### Work item
Using the data that follows, return exactly the lines from the one that contains "P1: pattern etch" through the one that contains "P3: hard-mask etch", ends included.

______________________________

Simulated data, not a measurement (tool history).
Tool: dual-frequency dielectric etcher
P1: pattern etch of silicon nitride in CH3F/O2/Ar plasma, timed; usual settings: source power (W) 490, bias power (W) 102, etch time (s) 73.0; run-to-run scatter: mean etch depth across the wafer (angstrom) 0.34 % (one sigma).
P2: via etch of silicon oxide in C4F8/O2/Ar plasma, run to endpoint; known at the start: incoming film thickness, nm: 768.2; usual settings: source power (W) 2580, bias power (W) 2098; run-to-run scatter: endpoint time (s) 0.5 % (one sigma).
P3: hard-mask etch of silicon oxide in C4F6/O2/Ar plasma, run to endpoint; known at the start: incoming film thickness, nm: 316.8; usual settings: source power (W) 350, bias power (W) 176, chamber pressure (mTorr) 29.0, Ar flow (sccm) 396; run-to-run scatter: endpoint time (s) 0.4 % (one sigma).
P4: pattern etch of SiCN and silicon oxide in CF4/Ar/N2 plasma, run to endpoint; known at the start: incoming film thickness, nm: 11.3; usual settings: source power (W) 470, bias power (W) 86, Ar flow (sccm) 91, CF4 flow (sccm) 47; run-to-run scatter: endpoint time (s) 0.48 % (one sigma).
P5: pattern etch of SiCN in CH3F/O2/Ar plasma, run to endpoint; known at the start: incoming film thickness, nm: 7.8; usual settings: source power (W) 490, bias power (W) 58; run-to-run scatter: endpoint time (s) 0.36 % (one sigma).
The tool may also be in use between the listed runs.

______________________________

### Reply
P1: pattern etch of silicon nitride in CH3F/O2/Ar plasma, timed; usual settings: source power (W) 490, bias power (W) 102, etch time (s) 73.0; run-to-run scatter: mean etch depth across the wafer (angstrom) 0.34 % (one sigma).
P2: via etch of silicon oxide in C4F8/O2/Ar plasma, run to endpoint; known at the start: incoming film thickness, nm: 768.2; usual settings: source power (W) 2580, bias power (W) 2098; run-to-run scatter: endpoint time (s) 0.5 % (one sigma).
P3: hard-mask etch of silicon oxide in C4F6/O2/Ar plasma, run to endpoint; known at the start: incoming film thickness, nm: 316.8; usual settings: source power (W) 350, bias power (W) 176, chamber pressure (mTorr) 29.0, Ar flow (sccm) 396; run-to-run scatter: endpoint time (s) 0.4 % (one sigma).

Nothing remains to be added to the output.